EXERCISE:
Transcribe the following entries word for word. End with the line where "note on this" appears.

========================================

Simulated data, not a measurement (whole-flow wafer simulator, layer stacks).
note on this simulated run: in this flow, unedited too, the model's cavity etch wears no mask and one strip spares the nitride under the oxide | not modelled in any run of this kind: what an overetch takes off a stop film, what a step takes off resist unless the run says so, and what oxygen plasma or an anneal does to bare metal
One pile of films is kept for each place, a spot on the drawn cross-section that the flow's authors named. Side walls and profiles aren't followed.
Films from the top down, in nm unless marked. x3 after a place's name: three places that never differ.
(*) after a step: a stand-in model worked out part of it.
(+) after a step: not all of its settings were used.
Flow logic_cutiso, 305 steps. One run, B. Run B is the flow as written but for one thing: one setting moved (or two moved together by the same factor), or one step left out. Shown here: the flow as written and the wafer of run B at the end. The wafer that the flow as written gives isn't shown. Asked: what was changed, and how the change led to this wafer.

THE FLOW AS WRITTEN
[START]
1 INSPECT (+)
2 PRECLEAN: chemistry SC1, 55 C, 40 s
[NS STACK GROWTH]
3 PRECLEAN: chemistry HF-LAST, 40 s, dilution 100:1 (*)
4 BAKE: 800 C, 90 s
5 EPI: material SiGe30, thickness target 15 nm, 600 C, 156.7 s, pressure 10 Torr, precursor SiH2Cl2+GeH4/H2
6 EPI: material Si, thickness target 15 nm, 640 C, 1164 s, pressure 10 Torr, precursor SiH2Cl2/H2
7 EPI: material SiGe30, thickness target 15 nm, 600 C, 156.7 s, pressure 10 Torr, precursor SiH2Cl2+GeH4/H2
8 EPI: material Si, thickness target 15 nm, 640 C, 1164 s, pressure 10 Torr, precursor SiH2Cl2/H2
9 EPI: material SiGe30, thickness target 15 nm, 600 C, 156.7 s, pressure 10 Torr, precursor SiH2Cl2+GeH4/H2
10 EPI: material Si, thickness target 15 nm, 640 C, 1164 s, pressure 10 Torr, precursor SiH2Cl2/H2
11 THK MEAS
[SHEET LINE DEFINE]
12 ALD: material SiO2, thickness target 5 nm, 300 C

========================================

TASK ANSWER:
Simulated data, not a measurement (whole-flow wafer simulator, layer stacks).
note on this simulated run: in this flow, unedited too, the model's cavity etch wears no mask and one strip spares the nitride under the oxide | not modelled in any run of this kind: what an overetch takes off a stop film, what a step takes off resist unless the run says so, and what oxygen plasma or an anneal does to bare metal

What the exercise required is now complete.